**DATASET RECORDS**
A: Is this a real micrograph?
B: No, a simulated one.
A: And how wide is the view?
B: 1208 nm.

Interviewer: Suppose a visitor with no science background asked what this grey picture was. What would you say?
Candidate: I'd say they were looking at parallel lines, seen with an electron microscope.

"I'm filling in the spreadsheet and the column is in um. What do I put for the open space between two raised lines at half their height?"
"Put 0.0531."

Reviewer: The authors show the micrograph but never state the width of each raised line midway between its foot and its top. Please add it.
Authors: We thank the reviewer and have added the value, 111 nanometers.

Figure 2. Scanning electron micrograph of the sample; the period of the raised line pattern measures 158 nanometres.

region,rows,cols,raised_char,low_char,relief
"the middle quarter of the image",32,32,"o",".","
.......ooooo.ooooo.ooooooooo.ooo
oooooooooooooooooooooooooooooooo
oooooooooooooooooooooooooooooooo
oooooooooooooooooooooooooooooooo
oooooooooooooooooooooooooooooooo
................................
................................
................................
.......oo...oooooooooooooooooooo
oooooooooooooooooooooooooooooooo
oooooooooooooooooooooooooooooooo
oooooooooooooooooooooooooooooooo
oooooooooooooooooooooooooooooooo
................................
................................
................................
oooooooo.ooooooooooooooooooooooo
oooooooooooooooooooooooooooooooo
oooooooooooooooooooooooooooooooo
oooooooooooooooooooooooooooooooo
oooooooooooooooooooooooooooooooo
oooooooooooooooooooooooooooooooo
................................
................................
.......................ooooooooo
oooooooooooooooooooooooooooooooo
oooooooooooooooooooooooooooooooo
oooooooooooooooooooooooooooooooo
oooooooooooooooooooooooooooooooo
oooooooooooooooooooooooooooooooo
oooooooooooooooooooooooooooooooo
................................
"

**REQUIREMENT**
Could you set down, exactly as written, the lines above between the one holding "Candidate: I'd say" and the one holding "Authors: We thank", inclusive, and nothing more?

**EXERCISE SOLUTION**
Candidate: I'd say they were looking at parallel lines, seen with an electron microscope.

"I'm filling in the spreadsheet and the column is in um. What do I put for the open space between two raised lines at half their height?"
"Put 0.0531."

Reviewer: The authors show the micrograph but never state the width of each raised line midway between its foot and its top. Please add it.
Authors: We thank the reviewer and have added the value, 111 nanometers.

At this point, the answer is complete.